Work item
Reproduce exactly the lines below, from the first through the one containing "Only some runs", and nothing more.

········

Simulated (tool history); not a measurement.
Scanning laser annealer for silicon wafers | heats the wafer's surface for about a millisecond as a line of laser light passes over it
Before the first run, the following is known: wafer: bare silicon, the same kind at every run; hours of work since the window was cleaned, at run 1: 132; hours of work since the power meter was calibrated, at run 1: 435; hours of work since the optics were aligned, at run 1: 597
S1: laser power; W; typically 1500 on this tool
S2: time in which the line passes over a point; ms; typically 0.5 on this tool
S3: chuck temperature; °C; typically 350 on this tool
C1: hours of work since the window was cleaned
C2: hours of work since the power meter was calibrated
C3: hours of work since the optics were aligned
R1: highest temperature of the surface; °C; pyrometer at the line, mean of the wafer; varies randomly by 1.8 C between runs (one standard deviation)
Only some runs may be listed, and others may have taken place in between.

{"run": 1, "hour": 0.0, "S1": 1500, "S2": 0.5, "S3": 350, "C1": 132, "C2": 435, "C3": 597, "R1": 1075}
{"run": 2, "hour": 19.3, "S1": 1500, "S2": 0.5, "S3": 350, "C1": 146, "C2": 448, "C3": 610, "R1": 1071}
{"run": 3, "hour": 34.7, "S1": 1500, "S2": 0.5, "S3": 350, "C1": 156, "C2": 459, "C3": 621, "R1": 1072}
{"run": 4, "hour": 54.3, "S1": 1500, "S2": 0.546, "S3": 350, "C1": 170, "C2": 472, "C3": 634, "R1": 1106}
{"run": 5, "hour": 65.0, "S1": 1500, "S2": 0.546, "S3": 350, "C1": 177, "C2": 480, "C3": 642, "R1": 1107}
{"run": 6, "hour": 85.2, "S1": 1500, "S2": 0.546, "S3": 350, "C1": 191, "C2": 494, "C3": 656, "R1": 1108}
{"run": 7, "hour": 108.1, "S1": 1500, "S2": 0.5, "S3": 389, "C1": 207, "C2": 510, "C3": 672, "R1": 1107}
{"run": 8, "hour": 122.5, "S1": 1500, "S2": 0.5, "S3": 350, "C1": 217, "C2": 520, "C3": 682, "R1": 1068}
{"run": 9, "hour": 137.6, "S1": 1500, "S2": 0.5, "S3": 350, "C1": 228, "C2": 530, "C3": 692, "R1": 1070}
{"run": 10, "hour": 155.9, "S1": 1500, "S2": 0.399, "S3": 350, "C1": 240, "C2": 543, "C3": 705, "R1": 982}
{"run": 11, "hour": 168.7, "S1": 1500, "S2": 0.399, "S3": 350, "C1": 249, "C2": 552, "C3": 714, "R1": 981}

········

Answer box
Simulated (tool history); not a measurement.
Scanning laser annealer for silicon wafers | heats the wafer's surface for about a millisecond as a line of laser light passes over it
Before the first run, the following is known: wafer: bare silicon, the same kind at every run; hours of work since the window was cleaned, at run 1: 132; hours of work since the power meter was calibrated, at run 1: 435; hours of work since the optics were aligned, at run 1: 597
S1: laser power; W; typically 1500 on this tool
S2: time in which the line passes over a point; ms; typically 0.5 on this tool
S3: chuck temperature; °C; typically 350 on this tool
C1: hours of work since the window was cleaned
C2: hours of work since the power meter was calibrated
C3: hours of work since the optics were aligned
R1: highest temperature of the surface; °C; pyrometer at the line, mean of the wafer; varies randomly by 1.8 C between runs (one standard deviation)
Only some runs may be listed, and others may have taken place in between.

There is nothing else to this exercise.